Content starts
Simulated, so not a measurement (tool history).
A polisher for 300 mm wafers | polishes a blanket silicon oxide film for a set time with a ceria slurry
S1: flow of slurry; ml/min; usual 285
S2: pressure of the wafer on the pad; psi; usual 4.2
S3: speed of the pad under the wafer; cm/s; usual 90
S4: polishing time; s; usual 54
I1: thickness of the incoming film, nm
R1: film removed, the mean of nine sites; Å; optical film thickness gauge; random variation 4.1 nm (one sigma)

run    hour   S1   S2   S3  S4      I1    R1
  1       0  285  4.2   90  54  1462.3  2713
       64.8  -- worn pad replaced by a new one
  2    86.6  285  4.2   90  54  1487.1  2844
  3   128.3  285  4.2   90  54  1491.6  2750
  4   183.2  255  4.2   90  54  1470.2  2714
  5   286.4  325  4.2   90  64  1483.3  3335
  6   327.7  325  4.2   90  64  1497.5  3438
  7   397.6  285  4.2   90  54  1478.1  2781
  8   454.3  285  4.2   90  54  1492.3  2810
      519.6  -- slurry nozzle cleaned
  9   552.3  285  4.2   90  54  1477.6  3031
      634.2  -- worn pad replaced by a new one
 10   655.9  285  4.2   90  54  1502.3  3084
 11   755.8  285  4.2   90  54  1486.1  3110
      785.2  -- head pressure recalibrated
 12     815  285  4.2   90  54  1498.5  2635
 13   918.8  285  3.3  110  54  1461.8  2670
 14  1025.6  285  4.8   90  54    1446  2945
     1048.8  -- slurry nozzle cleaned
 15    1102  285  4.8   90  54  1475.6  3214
Content ends

→ Brief: Reproduce the data shown above with every line intact.

→ Result:
Simulated, so not a measurement (tool history).
A polisher for 300 mm wafers | polishes a blanket silicon oxide film for a set time with a ceria slurry
S1: flow of slurry; ml/min; usual 285
S2: pressure of the wafer on the pad; psi; usual 4.2
S3: speed of the pad under the wafer; cm/s; usual 90
S4: polishing time; s; usual 54
I1: thickness of the incoming film, nm
R1: film removed, the mean of nine sites; Å; optical film thickness gauge; random variation 4.1 nm (one sigma)

run    hour   S1   S2   S3  S4      I1    R1
  1       0  285  4.2   90  54  1462.3  2713
       64.8  -- worn pad replaced by a new one
  2    86.6  285  4.2   90  54  1487.1  2844
  3   128.3  285  4.2   90  54  1491.6  2750
  4   183.2  255  4.2   90  54  1470.2  2714
  5   286.4  325  4.2   90  64  1483.3  3335
  6   327.7  325  4.2   90  64  1497.5  3438
  7   397.6  285  4.2   90  54  1478.1  2781
  8   454.3  285  4.2   90  54  1492.3  2810
      519.6  -- slurry nozzle cleaned
  9   552.3  285  4.2   90  54  1477.6  3031
      634.2  -- worn pad replaced by a new one
 10   655.9  285  4.2   90  54  1502.3  3084
 11   755.8  285  4.2   90  54  1486.1  3110
      785.2  -- head pressure recalibrated
 12     815  285  4.2   90  54  1498.5  2635
 13   918.8  285  3.3  110  54  1461.8  2670
 14  1025.6  285  4.8   90  54    1446  2945
     1048.8  -- slurry nozzle cleaned
 15    1102  285  4.8   90  54  1475.6  3214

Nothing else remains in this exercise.